## Available data
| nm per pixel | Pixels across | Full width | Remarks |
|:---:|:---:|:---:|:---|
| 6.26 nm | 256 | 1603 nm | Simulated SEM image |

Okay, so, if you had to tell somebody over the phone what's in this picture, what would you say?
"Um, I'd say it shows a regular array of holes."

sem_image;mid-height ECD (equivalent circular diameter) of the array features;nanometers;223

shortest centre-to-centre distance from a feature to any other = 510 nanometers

## Requirement
For this exercise, return the material above in full and exactly.

## Task solution
| nm per pixel | Pixels across | Full width | Remarks |
|:---:|:---:|:---:|:---|
| 6.26 nm | 256 | 1603 nm | Simulated SEM image |

Okay, so, if you had to tell somebody over the phone what's in this picture, what would you say?
"Um, I'd say it shows a regular array of holes."

sem_image;mid-height ECD (equivalent circular diameter) of the array features;nanometers;223

shortest centre-to-centre distance from a feature to any other = 510 nanometers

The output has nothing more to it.